═══ LISTED RECORDS

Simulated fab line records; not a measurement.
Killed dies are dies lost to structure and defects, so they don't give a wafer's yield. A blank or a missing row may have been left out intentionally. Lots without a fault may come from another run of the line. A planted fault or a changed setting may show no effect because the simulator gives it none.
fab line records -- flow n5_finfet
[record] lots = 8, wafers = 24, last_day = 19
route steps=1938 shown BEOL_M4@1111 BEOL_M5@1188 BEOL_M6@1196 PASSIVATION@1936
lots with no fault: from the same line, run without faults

══════

WORK TASK: Reproduce the entries above exactly.

RESPONSE AREA:
Simulated fab line records; not a measurement.
Killed dies are dies lost to structure and defects, so they don't give a wafer's yield. A blank or a missing row may have been left out intentionally. Lots without a fault may come from another run of the line. A planted fault or a changed setting may show no effect because the simulator gives it none.
fab line records -- flow n5_finfet
[record] lots = 8, wafers = 24, last_day = 19
route steps=1938 shown BEOL_M4@1111 BEOL_M5@1188 BEOL_M6@1196 PASSIVATION@1936
lots with no fault: from the same line, run without faults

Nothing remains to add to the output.